## [INFORMATION SHOWN]
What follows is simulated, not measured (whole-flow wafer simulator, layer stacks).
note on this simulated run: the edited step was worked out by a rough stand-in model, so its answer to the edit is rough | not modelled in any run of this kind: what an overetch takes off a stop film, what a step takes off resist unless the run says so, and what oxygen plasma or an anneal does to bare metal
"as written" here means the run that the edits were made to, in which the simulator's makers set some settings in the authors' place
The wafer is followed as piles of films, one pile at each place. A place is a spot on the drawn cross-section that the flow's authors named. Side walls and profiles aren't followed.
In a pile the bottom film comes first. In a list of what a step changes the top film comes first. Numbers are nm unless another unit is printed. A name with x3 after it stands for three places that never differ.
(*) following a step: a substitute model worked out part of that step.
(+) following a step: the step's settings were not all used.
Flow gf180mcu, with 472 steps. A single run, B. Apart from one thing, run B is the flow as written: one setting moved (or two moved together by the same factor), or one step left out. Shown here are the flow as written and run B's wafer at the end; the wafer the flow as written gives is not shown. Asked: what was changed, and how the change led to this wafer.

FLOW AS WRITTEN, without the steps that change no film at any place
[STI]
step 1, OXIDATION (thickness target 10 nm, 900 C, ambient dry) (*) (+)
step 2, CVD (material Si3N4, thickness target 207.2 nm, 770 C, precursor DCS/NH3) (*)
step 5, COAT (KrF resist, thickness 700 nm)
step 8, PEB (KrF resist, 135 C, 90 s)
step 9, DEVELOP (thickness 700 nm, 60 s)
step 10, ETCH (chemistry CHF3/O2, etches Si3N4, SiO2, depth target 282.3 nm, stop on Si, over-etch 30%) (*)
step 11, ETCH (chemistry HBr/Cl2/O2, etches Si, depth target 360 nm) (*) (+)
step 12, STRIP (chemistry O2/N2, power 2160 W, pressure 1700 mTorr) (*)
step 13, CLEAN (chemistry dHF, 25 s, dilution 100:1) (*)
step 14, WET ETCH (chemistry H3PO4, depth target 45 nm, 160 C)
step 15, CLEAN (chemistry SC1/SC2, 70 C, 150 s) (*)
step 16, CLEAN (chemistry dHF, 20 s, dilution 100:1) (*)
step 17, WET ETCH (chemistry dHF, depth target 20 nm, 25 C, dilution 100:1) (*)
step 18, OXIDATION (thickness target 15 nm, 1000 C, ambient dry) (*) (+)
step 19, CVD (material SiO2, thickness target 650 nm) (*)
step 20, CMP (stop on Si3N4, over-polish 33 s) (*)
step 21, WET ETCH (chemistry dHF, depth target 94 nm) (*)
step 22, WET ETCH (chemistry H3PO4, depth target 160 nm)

## [WORK ITEM]
All that belongs in the answer is an exact copy of the lines from the start of the records above through the line with "step 16, CLEAN".

## [EXERCISE SOLUTION]
What follows is simulated, not measured (whole-flow wafer simulator, layer stacks).
note on this simulated run: the edited step was worked out by a rough stand-in model, so its answer to the edit is rough | not modelled in any run of this kind: what an overetch takes off a stop film, what a step takes off resist unless the run says so, and what oxygen plasma or an anneal does to bare metal
"as written" here means the run that the edits were made to, in which the simulator's makers set some settings in the authors' place
The wafer is followed as piles of films, one pile at each place. A place is a spot on the drawn cross-section that the flow's authors named. Side walls and profiles aren't followed.
In a pile the bottom film comes first. In a list of what a step changes the top film comes first. Numbers are nm unless another unit is printed. A name with x3 after it stands for three places that never differ.
(*) following a step: a substitute model worked out part of that step.
(+) following a step: the step's settings were not all used.
Flow gf180mcu, with 472 steps. A single run, B. Apart from one thing, run B is the flow as written: one setting moved (or two moved together by the same factor), or one step left out. Shown here are the flow as written and run B's wafer at the end; the wafer the flow as written gives is not shown. Asked: what was changed, and how the change led to this wafer.

FLOW AS WRITTEN, without the steps that change no film at any place
[STI]
step 1, OXIDATION (thickness target 10 nm, 900 C, ambient dry) (*) (+)
step 2, CVD (material Si3N4, thickness target 207.2 nm, 770 C, precursor DCS/NH3) (*)
step 5, COAT (KrF resist, thickness 700 nm)
step 8, PEB (KrF resist, 135 C, 90 s)
step 9, DEVELOP (thickness 700 nm, 60 s)
step 10, ETCH (chemistry CHF3/O2, etches Si3N4, SiO2, depth target 282.3 nm, stop on Si, over-etch 30%) (*)
step 11, ETCH (chemistry HBr/Cl2/O2, etches Si, depth target 360 nm) (*) (+)
step 12, STRIP (chemistry O2/N2, power 2160 W, pressure 1700 mTorr) (*)
step 13, CLEAN (chemistry dHF, 25 s, dilution 100:1) (*)
step 14, WET ETCH (chemistry H3PO4, depth target 45 nm, 160 C)
step 15, CLEAN (chemistry SC1/SC2, 70 C, 150 s) (*)
step 16, CLEAN (chemistry dHF, 20 s, dilution 100:1) (*)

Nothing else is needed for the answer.